+++ Exercise data

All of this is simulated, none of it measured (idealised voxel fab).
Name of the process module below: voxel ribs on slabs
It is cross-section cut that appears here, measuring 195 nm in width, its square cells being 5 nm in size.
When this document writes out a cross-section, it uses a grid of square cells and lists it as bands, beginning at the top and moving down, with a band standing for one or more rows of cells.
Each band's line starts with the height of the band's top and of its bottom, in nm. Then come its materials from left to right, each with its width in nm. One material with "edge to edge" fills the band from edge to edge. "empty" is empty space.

++++++

Every word in the records must appear in your copy exactly as it does above.

- [Worked solution]
All of this is simulated, none of it measured (idealised voxel fab).
Name of the process module below: voxel ribs on slabs
It is cross-section cut that appears here, measuring 195 nm in width, its square cells being 5 nm in size.
When this document writes out a cross-section, it uses a grid of square cells and lists it as bands, beginning at the top and moving down, with a band standing for one or more rows of cells.
Each band's line starts with the height of the band's top and of its bottom, in nm. Then come its materials from left to right, each with its width in nm. One material with "edge to edge" fills the band from edge to edge. "empty" is empty space.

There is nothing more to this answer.